→ **Given information**:
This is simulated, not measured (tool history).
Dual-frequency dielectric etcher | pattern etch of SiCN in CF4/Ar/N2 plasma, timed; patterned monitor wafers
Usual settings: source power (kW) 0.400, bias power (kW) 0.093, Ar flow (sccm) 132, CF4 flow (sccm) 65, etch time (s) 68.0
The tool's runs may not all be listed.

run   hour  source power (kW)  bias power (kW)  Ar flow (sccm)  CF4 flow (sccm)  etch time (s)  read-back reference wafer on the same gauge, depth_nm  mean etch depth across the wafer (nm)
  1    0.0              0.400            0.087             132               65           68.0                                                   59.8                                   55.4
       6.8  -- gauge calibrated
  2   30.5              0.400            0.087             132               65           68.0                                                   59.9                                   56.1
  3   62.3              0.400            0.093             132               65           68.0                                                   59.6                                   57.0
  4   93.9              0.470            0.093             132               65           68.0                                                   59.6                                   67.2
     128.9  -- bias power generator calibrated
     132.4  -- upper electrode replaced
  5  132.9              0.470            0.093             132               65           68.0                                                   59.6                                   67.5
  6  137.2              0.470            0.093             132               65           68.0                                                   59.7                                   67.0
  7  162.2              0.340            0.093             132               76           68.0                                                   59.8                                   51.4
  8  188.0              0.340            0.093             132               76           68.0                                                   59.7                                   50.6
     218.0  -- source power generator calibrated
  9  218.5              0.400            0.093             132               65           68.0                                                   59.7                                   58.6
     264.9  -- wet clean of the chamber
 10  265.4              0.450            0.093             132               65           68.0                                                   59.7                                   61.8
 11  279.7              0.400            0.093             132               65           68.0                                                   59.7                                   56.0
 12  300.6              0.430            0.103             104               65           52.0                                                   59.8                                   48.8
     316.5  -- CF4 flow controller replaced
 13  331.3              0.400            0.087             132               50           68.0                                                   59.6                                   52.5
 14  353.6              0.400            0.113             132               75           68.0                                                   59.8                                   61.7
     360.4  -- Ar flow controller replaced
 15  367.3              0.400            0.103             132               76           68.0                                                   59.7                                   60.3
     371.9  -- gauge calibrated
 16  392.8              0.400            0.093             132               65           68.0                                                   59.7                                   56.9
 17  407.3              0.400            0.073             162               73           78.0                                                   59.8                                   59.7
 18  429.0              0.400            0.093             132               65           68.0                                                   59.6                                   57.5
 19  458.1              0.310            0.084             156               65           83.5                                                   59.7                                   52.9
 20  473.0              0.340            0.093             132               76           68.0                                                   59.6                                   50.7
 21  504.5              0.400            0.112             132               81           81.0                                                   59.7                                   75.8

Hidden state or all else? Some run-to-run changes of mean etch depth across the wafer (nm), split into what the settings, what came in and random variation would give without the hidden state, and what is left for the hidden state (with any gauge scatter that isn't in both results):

→ **Action item**:
Write out exactly the lines above from the line with "Dual-frequency dielectric etcher" through the line with "The tool's runs may not all be listed.", both of them included, and leave out all other lines.

→ **Worked solution**:
Dual-frequency dielectric etcher | pattern etch of SiCN in CF4/Ar/N2 plasma, timed; patterned monitor wafers
Usual settings: source power (kW) 0.400, bias power (kW) 0.093, Ar flow (sccm) 132, CF4 flow (sccm) 65, etch time (s) 68.0
The tool's runs may not all be listed.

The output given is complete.